━━━━━━━━━━━━━━━━━━━━

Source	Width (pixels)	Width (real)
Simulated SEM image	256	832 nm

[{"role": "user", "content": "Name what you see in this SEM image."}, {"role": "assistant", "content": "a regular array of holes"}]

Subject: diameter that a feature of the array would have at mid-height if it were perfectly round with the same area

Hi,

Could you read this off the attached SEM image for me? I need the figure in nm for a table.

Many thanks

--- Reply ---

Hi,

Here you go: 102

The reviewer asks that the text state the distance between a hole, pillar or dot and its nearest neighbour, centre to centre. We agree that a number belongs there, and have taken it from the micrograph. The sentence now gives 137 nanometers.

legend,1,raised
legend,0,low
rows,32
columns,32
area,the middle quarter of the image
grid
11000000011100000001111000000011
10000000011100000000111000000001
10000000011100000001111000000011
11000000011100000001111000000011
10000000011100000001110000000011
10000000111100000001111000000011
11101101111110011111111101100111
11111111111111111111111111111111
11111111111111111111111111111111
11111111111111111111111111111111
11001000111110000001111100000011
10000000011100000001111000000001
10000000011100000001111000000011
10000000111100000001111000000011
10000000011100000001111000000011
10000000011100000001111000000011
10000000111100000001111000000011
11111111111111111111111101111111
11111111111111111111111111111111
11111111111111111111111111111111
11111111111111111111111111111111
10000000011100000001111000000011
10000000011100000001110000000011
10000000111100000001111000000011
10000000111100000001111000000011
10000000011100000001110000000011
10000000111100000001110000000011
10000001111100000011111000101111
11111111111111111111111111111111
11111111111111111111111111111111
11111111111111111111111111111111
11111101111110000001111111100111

━━━━━━━━━━━━━━━━━━━━

Work task
Reproduce the listing above exactly, but only from its first line through the line holding "Here you go: 102"; both of those lines are included.

Solution
Source	Width (pixels)	Width (real)
Simulated SEM image	256	832 nm

[{"role": "user", "content": "Name what you see in this SEM image."}, {"role": "assistant", "content": "a regular array of holes"}]

Subject: diameter that a feature of the array would have at mid-height if it were perfectly round with the same area

Hi,

Could you read this off the attached SEM image for me? I need the figure in nm for a table.

Many thanks

--- Reply ---

Hi,

Here you go: 102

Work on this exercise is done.